[GIVEN ENTRIES]
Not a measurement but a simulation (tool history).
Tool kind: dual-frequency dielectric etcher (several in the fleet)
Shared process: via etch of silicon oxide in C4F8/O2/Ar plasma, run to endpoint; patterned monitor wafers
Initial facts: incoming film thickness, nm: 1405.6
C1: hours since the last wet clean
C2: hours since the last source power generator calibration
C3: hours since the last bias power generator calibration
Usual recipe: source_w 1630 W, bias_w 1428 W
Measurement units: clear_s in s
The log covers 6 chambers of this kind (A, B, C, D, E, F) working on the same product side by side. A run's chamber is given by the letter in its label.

[WORK TASK] Each record above should be repeated exactly.

[WRITTEN RESPONSE]
Not a measurement but a simulation (tool history).
Tool kind: dual-frequency dielectric etcher (several in the fleet)
Shared process: via etch of silicon oxide in C4F8/O2/Ar plasma, run to endpoint; patterned monitor wafers
Initial facts: incoming film thickness, nm: 1405.6
C1: hours since the last wet clean
C2: hours since the last source power generator calibration
C3: hours since the last bias power generator calibration
Usual recipe: source_w 1630 W, bias_w 1428 W
Measurement units: clear_s in s
The log covers 6 chambers of this kind (A, B, C, D, E, F) working on the same product side by side. A run's chamber is given by the letter in its label.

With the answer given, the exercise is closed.